-- Dataset excerpts --
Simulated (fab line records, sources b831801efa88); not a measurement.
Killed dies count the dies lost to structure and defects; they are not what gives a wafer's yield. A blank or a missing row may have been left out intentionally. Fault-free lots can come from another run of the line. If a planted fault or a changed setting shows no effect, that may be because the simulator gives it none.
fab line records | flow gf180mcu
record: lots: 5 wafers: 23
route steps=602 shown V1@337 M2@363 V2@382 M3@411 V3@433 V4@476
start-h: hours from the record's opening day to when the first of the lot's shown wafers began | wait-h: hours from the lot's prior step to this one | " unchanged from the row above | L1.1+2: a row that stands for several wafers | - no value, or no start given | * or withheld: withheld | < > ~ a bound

-- Required action --
Scan the lines above for "record: lots: 5 wafers: 23" and for "route steps=602 shown". Repeat exactly the line holding each of them and every line in between.

-- Problem solution --
record: lots: 5 wafers: 23
route steps=602 shown V1@337 M2@363 V2@382 M3@411 V3@433 V4@476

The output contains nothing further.